• Record excerpts
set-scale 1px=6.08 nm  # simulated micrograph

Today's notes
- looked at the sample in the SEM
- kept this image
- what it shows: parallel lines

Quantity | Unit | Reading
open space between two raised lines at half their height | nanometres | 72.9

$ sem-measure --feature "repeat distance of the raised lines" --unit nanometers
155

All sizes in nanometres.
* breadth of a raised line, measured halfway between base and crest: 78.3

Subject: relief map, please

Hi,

• Brief
This calls for repeating all of the records, character for character.

• Task answer
set-scale 1px=6.08 nm  # simulated micrograph

Today's notes
- looked at the sample in the SEM
- kept this image
- what it shows: parallel lines

Quantity | Unit | Reading
open space between two raised lines at half their height | nanometres | 72.9

$ sem-measure --feature "repeat distance of the raised lines" --unit nanometers
155

All sizes in nanometres.
* breadth of a raised line, measured halfway between base and crest: 78.3

Subject: relief map, please

Hi,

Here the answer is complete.